== WORK INSTRUCTION ==
The first line of the entries below, the line containing "Notebook entry. Looked", and every line between them should be repeated exactly, and nothing else.

╔══

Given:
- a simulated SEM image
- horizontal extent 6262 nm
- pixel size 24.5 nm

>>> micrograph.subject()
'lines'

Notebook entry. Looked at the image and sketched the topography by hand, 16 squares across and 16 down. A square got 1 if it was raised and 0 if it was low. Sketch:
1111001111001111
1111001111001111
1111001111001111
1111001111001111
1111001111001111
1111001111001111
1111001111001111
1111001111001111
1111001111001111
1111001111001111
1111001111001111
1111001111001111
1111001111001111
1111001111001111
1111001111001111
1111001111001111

╚══

== ANSWER BOX ==
Given:
- a simulated SEM image
- horizontal extent 6262 nm
- pixel size 24.5 nm

>>> micrograph.subject()
'lines'

Notebook entry. Looked at the image and sketched the topography by hand, 16 squares across and 16 down. A square got 1 if it was raised and 0 if it was low. Sketch:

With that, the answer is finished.